──────── INFORMATION PROVIDED

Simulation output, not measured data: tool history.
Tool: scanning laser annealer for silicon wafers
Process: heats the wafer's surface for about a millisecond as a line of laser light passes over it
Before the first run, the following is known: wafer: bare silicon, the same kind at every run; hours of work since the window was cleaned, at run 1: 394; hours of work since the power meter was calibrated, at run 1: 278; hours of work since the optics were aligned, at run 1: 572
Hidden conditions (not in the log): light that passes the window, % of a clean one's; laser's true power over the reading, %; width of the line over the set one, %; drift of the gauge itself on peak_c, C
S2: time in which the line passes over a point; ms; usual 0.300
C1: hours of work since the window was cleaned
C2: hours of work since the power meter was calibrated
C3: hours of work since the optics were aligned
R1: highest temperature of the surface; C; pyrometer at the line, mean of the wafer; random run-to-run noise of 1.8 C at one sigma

────────────────

WORK ORDER: Repeat the data exactly. Omit nothing.

RESPONSE BOX:
Simulation output, not measured data: tool history.
Tool: scanning laser annealer for silicon wafers
Process: heats the wafer's surface for about a millisecond as a line of laser light passes over it
Before the first run, the following is known: wafer: bare silicon, the same kind at every run; hours of work since the window was cleaned, at run 1: 394; hours of work since the power meter was calibrated, at run 1: 278; hours of work since the optics were aligned, at run 1: 572
Hidden conditions (not in the log): light that passes the window, % of a clean one's; laser's true power over the reading, %; width of the line over the set one, %; drift of the gauge itself on peak_c, C
S2: time in which the line passes over a point; ms; usual 0.300
C1: hours of work since the window was cleaned
C2: hours of work since the power meter was calibrated
C3: hours of work since the optics were aligned
R1: highest temperature of the surface; C; pyrometer at the line, mean of the wafer; random run-to-run noise of 1.8 C at one sigma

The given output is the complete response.